WORK TASK: Beneath this task are records; print exactly the stretch of them from the line with "This log may" through the line with "What does the tool deliver on the next run?", both ends included.

SOURCE MATERIAL:
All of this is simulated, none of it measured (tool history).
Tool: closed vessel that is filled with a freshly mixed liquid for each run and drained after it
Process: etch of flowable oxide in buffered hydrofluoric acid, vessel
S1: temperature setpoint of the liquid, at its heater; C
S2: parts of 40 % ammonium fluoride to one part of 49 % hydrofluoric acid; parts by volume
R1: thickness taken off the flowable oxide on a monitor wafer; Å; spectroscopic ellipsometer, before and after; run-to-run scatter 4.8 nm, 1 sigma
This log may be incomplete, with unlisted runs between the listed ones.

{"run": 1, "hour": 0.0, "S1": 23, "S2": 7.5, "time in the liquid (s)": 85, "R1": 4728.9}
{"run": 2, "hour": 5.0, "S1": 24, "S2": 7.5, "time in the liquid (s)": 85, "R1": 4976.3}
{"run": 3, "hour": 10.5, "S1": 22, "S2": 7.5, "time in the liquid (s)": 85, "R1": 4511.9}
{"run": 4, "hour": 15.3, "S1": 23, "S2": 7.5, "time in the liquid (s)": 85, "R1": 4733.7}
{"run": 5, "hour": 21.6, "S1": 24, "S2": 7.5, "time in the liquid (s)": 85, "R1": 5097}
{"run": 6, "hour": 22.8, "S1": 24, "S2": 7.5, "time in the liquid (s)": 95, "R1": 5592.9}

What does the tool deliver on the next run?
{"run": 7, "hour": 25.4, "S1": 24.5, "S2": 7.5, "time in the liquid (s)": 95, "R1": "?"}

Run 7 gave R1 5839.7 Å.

ANSWER AREA:
This log may be incomplete, with unlisted runs between the listed ones.

{"run": 1, "hour": 0.0, "S1": 23, "S2": 7.5, "time in the liquid (s)": 85, "R1": 4728.9}
{"run": 2, "hour": 5.0, "S1": 24, "S2": 7.5, "time in the liquid (s)": 85, "R1": 4976.3}
{"run": 3, "hour": 10.5, "S1": 22, "S2": 7.5, "time in the liquid (s)": 85, "R1": 4511.9}
{"run": 4, "hour": 15.3, "S1": 23, "S2": 7.5, "time in the liquid (s)": 85, "R1": 4733.7}
{"run": 5, "hour": 21.6, "S1": 24, "S2": 7.5, "time in the liquid (s)": 85, "R1": 5097}
{"run": 6, "hour": 22.8, "S1": 24, "S2": 7.5, "time in the liquid (s)": 95, "R1": 5592.9}

What does the tool deliver on the next run?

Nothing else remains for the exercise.